### Requirement:
Take the lines below between the one holding "### So here's" and the one holding "7 DIRECTIONAL_ETCH,etch materials", inclusive, and copy them exactly. Add nothing.

### Extracted material:
++++++++++

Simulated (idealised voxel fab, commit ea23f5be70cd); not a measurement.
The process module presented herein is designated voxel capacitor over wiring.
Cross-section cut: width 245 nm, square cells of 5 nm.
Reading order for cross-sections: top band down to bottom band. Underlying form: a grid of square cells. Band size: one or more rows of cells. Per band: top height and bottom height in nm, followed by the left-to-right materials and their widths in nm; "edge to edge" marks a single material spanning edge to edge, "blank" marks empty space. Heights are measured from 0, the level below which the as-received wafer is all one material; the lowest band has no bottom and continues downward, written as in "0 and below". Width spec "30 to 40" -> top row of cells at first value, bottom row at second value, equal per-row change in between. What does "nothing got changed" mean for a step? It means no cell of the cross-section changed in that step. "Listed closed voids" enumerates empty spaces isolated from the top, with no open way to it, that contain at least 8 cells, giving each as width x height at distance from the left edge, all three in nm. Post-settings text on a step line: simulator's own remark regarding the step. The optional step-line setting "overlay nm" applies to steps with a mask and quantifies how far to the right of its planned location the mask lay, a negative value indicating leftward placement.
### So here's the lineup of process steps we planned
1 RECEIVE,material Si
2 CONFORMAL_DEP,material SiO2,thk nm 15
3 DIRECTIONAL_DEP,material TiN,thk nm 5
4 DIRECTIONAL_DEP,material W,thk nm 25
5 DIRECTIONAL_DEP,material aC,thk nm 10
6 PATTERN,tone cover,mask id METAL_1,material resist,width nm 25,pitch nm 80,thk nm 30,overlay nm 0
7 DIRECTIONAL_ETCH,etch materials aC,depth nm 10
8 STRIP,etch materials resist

++++++++++

### Exercise solution:
### So here's the lineup of process steps we planned
1 RECEIVE,material Si
2 CONFORMAL_DEP,material SiO2,thk nm 15
3 DIRECTIONAL_DEP,material TiN,thk nm 5
4 DIRECTIONAL_DEP,material W,thk nm 25
5 DIRECTIONAL_DEP,material aC,thk nm 10
6 PATTERN,tone cover,mask id METAL_1,material resist,width nm 25,pitch nm 80,thk nm 30,overlay nm 0
7 DIRECTIONAL_ETCH,etch materials aC,depth nm 10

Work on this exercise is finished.